- **Action item**
What follows is a set of records; copy all of it exactly.

- **Supplied material**
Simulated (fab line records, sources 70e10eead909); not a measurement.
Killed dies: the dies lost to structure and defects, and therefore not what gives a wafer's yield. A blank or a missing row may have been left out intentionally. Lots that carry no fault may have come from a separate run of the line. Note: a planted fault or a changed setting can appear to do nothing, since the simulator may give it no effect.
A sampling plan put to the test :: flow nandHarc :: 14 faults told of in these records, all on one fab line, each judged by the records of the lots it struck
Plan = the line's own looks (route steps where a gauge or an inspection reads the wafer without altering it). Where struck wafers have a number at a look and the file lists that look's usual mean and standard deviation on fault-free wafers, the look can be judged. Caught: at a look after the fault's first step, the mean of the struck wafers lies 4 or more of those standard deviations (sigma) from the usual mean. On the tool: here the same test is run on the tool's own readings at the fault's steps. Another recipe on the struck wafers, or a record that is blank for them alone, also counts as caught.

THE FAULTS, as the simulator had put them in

- **Exercise result**
Simulated (fab line records, sources 70e10eead909); not a measurement.
Killed dies: the dies lost to structure and defects, and therefore not what gives a wafer's yield. A blank or a missing row may have been left out intentionally. Lots that carry no fault may have come from a separate run of the line. Note: a planted fault or a changed setting can appear to do nothing, since the simulator may give it no effect.
A sampling plan put to the test :: flow nandHarc :: 14 faults told of in these records, all on one fab line, each judged by the records of the lots it struck
Plan = the line's own looks (route steps where a gauge or an inspection reads the wafer without altering it). Where struck wafers have a number at a look and the file lists that look's usual mean and standard deviation on fault-free wafers, the look can be judged. Caught: at a look after the fault's first step, the mean of the struck wafers lies 4 or more of those standard deviations (sigma) from the usual mean. On the tool: here the same test is run on the tool's own readings at the fault's steps. Another recipe on the struck wafers, or a record that is blank for them alone, also counts as caught.

THE FAULTS, as the simulator had put them in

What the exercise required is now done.